When the line containing "A cross-section is" is reached, include it and end there; set down verbatim every line before it, starting at the top of the records.

■ PROVIDED MATERIAL
----------------

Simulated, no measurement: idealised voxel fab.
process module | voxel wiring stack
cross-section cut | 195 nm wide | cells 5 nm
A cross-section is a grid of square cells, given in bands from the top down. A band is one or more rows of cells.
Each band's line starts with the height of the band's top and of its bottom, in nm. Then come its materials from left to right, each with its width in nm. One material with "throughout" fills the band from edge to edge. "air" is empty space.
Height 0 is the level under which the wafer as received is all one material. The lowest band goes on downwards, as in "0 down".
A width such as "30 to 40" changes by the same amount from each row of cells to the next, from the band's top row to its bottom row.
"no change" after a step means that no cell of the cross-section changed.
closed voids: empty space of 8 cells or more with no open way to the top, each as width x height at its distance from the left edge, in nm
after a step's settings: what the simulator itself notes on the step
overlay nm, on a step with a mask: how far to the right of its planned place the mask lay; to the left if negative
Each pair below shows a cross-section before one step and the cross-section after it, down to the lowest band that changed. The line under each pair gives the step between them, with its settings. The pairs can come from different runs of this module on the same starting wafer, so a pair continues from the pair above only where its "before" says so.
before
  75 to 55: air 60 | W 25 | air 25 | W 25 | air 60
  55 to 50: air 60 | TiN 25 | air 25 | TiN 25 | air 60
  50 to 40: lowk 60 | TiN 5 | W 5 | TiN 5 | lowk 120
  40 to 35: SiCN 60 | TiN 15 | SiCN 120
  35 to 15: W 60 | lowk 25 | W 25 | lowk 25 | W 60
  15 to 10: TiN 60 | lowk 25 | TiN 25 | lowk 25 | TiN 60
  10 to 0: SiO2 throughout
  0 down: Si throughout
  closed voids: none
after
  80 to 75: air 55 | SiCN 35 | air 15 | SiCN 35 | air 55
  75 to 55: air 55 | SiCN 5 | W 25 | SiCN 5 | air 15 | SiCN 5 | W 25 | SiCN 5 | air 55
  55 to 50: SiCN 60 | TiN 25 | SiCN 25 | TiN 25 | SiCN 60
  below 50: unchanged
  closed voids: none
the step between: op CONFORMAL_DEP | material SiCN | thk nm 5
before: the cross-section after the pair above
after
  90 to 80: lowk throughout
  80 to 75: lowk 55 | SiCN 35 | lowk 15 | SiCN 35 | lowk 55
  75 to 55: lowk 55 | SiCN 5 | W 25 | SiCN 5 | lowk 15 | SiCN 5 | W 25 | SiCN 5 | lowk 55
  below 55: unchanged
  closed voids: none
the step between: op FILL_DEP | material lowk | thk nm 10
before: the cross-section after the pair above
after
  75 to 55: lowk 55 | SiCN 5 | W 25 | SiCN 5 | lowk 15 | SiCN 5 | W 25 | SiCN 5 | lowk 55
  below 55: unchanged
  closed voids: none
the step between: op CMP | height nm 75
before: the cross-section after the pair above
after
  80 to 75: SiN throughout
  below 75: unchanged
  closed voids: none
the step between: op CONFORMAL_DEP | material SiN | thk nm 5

----------------

■ WRITTEN ANSWER
Simulated, no measurement: idealised voxel fab.
process module | voxel wiring stack
cross-section cut | 195 nm wide | cells 5 nm
A cross-section is a grid of square cells, given in bands from the top down. A band is one or more rows of cells.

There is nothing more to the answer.